ASSIGNMENT
Give back exactly the lines that run from the beginning of the entries to the line containing "Lab notebook", both included, and nothing else.

SOURCE MATERIAL
....................

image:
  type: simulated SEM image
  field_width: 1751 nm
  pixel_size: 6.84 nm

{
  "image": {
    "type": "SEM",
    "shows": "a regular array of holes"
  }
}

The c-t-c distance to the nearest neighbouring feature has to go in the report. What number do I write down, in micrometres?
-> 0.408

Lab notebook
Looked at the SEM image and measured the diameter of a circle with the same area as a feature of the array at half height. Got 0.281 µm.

....................

EXERCISE RESULT
image:
  type: simulated SEM image
  field_width: 1751 nm
  pixel_size: 6.84 nm

{
  "image": {
    "type": "SEM",
    "shows": "a regular array of holes"
  }
}

The c-t-c distance to the nearest neighbouring feature has to go in the report. What number do I write down, in micrometres?
-> 0.408

Lab notebook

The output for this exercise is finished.